## MATERIAL SHOWN:
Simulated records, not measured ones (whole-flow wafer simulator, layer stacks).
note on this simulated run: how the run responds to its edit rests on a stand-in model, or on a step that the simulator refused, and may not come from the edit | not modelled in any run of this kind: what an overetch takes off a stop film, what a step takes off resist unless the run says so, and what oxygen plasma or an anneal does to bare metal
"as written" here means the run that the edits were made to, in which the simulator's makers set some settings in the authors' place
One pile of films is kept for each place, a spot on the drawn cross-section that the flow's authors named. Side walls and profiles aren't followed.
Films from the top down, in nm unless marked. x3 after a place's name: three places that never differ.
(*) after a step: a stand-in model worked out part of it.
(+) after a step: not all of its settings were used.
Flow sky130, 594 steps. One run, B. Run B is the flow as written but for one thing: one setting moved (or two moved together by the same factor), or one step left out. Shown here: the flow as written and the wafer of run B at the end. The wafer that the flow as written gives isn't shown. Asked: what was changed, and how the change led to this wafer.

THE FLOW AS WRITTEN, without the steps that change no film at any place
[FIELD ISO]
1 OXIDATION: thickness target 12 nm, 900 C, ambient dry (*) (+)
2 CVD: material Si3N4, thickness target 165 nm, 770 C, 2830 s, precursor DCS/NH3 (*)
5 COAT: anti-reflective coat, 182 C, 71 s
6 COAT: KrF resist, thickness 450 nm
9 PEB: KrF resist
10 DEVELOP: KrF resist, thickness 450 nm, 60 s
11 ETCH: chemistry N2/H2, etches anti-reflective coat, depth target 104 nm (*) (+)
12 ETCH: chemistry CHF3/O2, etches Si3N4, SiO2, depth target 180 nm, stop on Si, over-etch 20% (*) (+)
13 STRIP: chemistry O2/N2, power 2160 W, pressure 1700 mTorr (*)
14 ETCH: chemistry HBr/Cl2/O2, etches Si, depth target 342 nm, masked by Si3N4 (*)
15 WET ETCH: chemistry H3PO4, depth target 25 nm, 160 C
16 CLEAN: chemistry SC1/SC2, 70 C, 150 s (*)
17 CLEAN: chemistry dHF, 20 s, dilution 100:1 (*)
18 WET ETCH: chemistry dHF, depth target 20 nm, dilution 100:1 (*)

## WORK TASK:
From the records above, give again exactly the lines running from the line with "Flow sky130, 594" to the line with "[FIELD ISO]", inclusive.

## WRITTEN REPLY:
Flow sky130, 594 steps. One run, B. Run B is the flow as written but for one thing: one setting moved (or two moved together by the same factor), or one step left out. Shown here: the flow as written and the wafer of run B at the end. The wafer that the flow as written gives isn't shown. Asked: what was changed, and how the change led to this wafer.

THE FLOW AS WRITTEN, without the steps that change no film at any place
[FIELD ISO]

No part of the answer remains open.